§ **WORK INSTRUCTION**: Your job is to set down the stretch of entries that opens with the line containing "Known at the" and closes with the line containing "The tool's runs may not all be listed.". Keep both end lines, copy each exactly, and add nothing.

§ **GIVEN INFORMATION**:
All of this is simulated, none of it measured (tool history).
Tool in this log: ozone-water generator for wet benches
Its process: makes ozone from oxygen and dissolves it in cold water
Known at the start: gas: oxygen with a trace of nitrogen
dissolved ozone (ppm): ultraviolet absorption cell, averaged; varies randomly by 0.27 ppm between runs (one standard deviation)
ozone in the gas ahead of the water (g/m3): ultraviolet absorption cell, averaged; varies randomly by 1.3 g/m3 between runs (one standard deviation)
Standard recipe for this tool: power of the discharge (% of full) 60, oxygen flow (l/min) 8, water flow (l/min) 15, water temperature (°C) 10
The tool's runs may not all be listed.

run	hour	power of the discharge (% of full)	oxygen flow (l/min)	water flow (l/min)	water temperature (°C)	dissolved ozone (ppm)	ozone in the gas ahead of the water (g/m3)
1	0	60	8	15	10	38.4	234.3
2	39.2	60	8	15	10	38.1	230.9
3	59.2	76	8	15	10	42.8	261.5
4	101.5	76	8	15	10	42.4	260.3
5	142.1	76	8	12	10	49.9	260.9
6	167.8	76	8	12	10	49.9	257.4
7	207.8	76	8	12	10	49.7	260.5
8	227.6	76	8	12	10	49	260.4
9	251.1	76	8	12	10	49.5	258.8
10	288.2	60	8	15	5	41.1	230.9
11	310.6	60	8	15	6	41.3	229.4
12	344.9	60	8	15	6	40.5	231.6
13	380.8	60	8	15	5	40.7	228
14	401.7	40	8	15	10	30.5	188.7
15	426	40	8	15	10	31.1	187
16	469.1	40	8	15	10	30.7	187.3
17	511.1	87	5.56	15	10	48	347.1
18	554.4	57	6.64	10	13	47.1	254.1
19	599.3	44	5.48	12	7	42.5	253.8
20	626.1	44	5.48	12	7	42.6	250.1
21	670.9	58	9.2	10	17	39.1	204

§ **ANSWER AREA**:
Known at the start: gas: oxygen with a trace of nitrogen
dissolved ozone (ppm): ultraviolet absorption cell, averaged; varies randomly by 0.27 ppm between runs (one standard deviation)
ozone in the gas ahead of the water (g/m3): ultraviolet absorption cell, averaged; varies randomly by 1.3 g/m3 between runs (one standard deviation)
Standard recipe for this tool: power of the discharge (% of full) 60, oxygen flow (l/min) 8, water flow (l/min) 15, water temperature (°C) 10
The tool's runs may not all be listed.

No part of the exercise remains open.